• Work instruction:
Every line from the start of the records below to the line containing "9 | EPI | material" should be retyped exactly, that line included, and no others.

━━━

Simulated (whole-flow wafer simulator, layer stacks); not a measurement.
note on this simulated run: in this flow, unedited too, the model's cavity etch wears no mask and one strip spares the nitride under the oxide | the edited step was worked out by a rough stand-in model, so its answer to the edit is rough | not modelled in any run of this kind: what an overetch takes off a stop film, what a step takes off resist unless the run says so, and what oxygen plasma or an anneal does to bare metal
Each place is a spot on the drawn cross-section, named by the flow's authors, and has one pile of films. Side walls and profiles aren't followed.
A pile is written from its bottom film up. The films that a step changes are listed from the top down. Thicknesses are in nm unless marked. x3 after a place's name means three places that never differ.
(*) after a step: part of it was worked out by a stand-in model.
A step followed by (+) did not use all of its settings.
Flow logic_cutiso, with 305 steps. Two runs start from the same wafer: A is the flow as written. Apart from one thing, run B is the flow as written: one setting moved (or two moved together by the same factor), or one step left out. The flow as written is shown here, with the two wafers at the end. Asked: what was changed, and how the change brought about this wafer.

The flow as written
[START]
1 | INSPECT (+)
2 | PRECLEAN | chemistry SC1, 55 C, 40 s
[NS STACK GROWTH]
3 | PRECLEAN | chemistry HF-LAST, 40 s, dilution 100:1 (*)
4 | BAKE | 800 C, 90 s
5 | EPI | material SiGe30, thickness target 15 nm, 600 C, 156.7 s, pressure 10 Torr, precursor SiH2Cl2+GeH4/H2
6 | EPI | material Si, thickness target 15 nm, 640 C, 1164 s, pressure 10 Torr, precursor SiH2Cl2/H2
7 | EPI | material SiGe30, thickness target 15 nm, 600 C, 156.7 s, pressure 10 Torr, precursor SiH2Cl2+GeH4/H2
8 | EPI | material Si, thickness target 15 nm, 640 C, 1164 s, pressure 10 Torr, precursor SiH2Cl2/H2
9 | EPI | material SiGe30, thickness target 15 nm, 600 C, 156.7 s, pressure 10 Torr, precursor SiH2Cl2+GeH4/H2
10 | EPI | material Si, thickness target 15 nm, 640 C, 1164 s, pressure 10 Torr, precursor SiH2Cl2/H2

━━━

• Problem solution:
Simulated (whole-flow wafer simulator, layer stacks); not a measurement.
note on this simulated run: in this flow, unedited too, the model's cavity etch wears no mask and one strip spares the nitride under the oxide | the edited step was worked out by a rough stand-in model, so its answer to the edit is rough | not modelled in any run of this kind: what an overetch takes off a stop film, what a step takes off resist unless the run says so, and what oxygen plasma or an anneal does to bare metal
Each place is a spot on the drawn cross-section, named by the flow's authors, and has one pile of films. Side walls and profiles aren't followed.
A pile is written from its bottom film up. The films that a step changes are listed from the top down. Thicknesses are in nm unless marked. x3 after a place's name means three places that never differ.
(*) after a step: part of it was worked out by a stand-in model.
A step followed by (+) did not use all of its settings.
Flow logic_cutiso, with 305 steps. Two runs start from the same wafer: A is the flow as written. Apart from one thing, run B is the flow as written: one setting moved (or two moved together by the same factor), or one step left out. The flow as written is shown here, with the two wafers at the end. Asked: what was changed, and how the change brought about this wafer.

The flow as written
[START]
1 | INSPECT (+)
2 | PRECLEAN | chemistry SC1, 55 C, 40 s
[NS STACK GROWTH]
3 | PRECLEAN | chemistry HF-LAST, 40 s, dilution 100:1 (*)
4 | BAKE | 800 C, 90 s
5 | EPI | material SiGe30, thickness target 15 nm, 600 C, 156.7 s, pressure 10 Torr, precursor SiH2Cl2+GeH4/H2
6 | EPI | material Si, thickness target 15 nm, 640 C, 1164 s, pressure 10 Torr, precursor SiH2Cl2/H2
7 | EPI | material SiGe30, thickness target 15 nm, 600 C, 156.7 s, pressure 10 Torr, precursor SiH2Cl2+GeH4/H2
8 | EPI | material Si, thickness target 15 nm, 640 C, 1164 s, pressure 10 Torr, precursor SiH2Cl2/H2
9 | EPI | material SiGe30, thickness target 15 nm, 600 C, 156.7 s, pressure 10 Torr, precursor SiH2Cl2+GeH4/H2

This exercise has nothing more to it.